* Excerpted data *
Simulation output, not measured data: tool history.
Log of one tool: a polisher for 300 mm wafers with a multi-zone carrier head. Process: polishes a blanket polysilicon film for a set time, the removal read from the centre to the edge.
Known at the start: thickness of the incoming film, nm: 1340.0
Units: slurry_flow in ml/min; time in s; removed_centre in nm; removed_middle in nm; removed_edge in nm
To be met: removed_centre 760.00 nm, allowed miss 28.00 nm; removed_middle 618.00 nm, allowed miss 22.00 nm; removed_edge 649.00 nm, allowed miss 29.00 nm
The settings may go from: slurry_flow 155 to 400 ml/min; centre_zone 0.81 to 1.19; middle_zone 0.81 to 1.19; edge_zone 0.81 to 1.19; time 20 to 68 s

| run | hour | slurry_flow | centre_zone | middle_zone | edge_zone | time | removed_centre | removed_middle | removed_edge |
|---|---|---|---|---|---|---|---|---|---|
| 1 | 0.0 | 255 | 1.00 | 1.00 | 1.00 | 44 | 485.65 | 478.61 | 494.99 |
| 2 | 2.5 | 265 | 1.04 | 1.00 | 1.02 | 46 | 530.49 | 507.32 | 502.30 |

* Brief *
Every entry above should come back exactly as written.

* Problem solution *
Simulation output, not measured data: tool history.
Log of one tool: a polisher for 300 mm wafers with a multi-zone carrier head. Process: polishes a blanket polysilicon film for a set time, the removal read from the centre to the edge.
Known at the start: thickness of the incoming film, nm: 1340.0
Units: slurry_flow in ml/min; time in s; removed_centre in nm; removed_middle in nm; removed_edge in nm
To be met: removed_centre 760.00 nm, allowed miss 28.00 nm; removed_middle 618.00 nm, allowed miss 22.00 nm; removed_edge 649.00 nm, allowed miss 29.00 nm
The settings may go from: slurry_flow 155 to 400 ml/min; centre_zone 0.81 to 1.19; middle_zone 0.81 to 1.19; edge_zone 0.81 to 1.19; time 20 to 68 s

| run | hour | slurry_flow | centre_zone | middle_zone | edge_zone | time | removed_centre | removed_middle | removed_edge |
|---|---|---|---|---|---|---|---|---|---|
| 1 | 0.0 | 255 | 1.00 | 1.00 | 1.00 | 44 | 485.65 | 478.61 | 494.99 |
| 2 | 2.5 | 265 | 1.04 | 1.00 | 1.02 | 46 | 530.49 | 507.32 | 502.30 |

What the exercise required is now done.